DATA:
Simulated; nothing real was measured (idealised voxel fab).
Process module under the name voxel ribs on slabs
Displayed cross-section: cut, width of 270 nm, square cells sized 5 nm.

WORK ITEM: Would you please transcribe all of the entries above exactly?

EXERCISE RESPONSE:
Simulated; nothing real was measured (idealised voxel fab).
Process module under the name voxel ribs on slabs
Displayed cross-section: cut, width of 270 nm, square cells sized 5 nm.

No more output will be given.